→ **ASSIGNMENT**
Print exactly those lines that run from the beginning of the data to the line bearing "SIGNATURES (means of the wafers above)", inclusive.

→ **RECORDS PROVIDED**
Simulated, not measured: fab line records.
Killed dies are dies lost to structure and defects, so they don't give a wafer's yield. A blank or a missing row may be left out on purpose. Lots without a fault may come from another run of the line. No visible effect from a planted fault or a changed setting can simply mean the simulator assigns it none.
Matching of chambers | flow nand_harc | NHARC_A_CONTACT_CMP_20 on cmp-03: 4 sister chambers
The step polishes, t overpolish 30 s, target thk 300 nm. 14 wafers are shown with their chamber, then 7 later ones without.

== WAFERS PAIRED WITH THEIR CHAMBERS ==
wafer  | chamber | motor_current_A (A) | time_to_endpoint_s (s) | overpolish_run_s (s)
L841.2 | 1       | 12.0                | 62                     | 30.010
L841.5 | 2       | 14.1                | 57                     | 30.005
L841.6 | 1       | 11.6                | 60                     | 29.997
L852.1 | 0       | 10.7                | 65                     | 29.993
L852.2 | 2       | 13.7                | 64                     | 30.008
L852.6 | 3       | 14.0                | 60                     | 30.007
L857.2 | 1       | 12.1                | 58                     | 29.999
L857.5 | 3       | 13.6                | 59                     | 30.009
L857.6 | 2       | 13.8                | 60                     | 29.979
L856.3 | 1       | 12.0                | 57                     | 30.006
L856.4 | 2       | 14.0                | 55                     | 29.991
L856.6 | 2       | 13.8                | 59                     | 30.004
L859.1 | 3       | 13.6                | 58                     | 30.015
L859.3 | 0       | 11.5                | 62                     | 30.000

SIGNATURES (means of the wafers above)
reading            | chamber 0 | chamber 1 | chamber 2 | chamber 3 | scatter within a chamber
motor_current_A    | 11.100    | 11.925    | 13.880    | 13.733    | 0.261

→ **PROBLEM SOLUTION**
Simulated, not measured: fab line records.
Killed dies are dies lost to structure and defects, so they don't give a wafer's yield. A blank or a missing row may be left out on purpose. Lots without a fault may come from another run of the line. No visible effect from a planted fault or a changed setting can simply mean the simulator assigns it none.
Matching of chambers | flow nand_harc | NHARC_A_CONTACT_CMP_20 on cmp-03: 4 sister chambers
The step polishes, t overpolish 30 s, target thk 300 nm. 14 wafers are shown with their chamber, then 7 later ones without.

== WAFERS PAIRED WITH THEIR CHAMBERS ==
wafer  | chamber | motor_current_A (A) | time_to_endpoint_s (s) | overpolish_run_s (s)
L841.2 | 1       | 12.0                | 62                     | 30.010
L841.5 | 2       | 14.1                | 57                     | 30.005
L841.6 | 1       | 11.6                | 60                     | 29.997
L852.1 | 0       | 10.7                | 65                     | 29.993
L852.2 | 2       | 13.7                | 64                     | 30.008
L852.6 | 3       | 14.0                | 60                     | 30.007
L857.2 | 1       | 12.1                | 58                     | 29.999
L857.5 | 3       | 13.6                | 59                     | 30.009
L857.6 | 2       | 13.8                | 60                     | 29.979
L856.3 | 1       | 12.0                | 57                     | 30.006
L856.4 | 2       | 14.0                | 55                     | 29.991
L856.6 | 2       | 13.8                | 59                     | 30.004
L859.1 | 3       | 13.6                | 58                     | 30.015
L859.3 | 0       | 11.5                | 62                     | 30.000

SIGNATURES (means of the wafers above)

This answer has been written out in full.